** REQUIRED ACTION **
The answer must restate every entry below word for word.

§ §

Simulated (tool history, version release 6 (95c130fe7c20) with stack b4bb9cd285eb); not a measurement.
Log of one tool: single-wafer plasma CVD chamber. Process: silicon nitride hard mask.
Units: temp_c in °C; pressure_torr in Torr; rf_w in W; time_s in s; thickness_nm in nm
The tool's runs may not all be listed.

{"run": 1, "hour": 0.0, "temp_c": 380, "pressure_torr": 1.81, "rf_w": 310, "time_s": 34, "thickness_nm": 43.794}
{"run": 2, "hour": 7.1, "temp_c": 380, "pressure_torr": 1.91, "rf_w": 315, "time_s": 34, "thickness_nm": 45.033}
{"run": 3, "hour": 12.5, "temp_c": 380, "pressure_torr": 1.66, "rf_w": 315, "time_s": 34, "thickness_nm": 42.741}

§ §

** PROBLEM SOLUTION **
Simulated (tool history, version release 6 (95c130fe7c20) with stack b4bb9cd285eb); not a measurement.
Log of one tool: single-wafer plasma CVD chamber. Process: silicon nitride hard mask.
Units: temp_c in °C; pressure_torr in Torr; rf_w in W; time_s in s; thickness_nm in nm
The tool's runs may not all be listed.

{"run": 1, "hour": 0.0, "temp_c": 380, "pressure_torr": 1.81, "rf_w": 310, "time_s": 34, "thickness_nm": 43.794}
{"run": 2, "hour": 7.1, "temp_c": 380, "pressure_torr": 1.91, "rf_w": 315, "time_s": 34, "thickness_nm": 45.033}
{"run": 3, "hour": 12.5, "temp_c": 380, "pressure_torr": 1.66, "rf_w": 315, "time_s": 34, "thickness_nm": 42.741}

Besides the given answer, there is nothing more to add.